- [Requirement]:
Transcribe, verbatim, every line from the start of the entries through the line that contains "Cross-sectional view cut"; include both boundary lines and omit all others.

- [Listed entries]:
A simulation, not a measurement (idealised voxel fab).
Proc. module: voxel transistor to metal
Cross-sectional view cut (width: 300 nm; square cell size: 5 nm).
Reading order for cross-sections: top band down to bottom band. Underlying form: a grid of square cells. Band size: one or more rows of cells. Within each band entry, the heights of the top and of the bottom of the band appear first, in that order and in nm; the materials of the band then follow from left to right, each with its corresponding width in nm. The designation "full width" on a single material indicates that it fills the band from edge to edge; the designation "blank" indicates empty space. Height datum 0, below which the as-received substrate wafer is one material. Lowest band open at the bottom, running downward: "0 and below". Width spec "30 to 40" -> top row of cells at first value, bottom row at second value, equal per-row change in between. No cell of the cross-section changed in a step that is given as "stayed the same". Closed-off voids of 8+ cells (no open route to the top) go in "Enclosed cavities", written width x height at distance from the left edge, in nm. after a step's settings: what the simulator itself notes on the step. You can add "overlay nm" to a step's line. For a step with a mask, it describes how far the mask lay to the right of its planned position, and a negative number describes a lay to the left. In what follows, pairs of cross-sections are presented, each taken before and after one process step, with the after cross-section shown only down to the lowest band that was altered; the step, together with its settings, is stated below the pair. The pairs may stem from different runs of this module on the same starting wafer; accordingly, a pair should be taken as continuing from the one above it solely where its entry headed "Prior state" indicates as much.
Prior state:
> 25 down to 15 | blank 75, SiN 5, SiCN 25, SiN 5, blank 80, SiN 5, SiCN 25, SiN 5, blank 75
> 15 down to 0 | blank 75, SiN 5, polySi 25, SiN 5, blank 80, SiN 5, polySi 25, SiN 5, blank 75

- [Worked solution]:
A simulation, not a measurement (idealised voxel fab).
Proc. module: voxel transistor to metal
Cross-sectional view cut (width: 300 nm; square cell size: 5 nm).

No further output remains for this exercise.